--*--

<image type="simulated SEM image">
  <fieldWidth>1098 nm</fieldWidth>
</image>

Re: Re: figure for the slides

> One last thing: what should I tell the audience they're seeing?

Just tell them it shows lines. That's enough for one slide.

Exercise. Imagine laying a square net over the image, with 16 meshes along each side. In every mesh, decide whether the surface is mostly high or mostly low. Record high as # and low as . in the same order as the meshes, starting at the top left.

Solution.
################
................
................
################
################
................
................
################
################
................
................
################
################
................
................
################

--*--

* **REQUIREMENT**: Write out exactly the lines above from the line with "<fieldWidth>1098 nm</fieldWidth>" through the line with "Just tell them", both of them included, and leave out all other lines.

* **RESULT**:
  <fieldWidth>1098 nm</fieldWidth>
</image>

Re: Re: figure for the slides

> One last thing: what should I tell the audience they're seeing?

Just tell them it shows lines. That's enough for one slide.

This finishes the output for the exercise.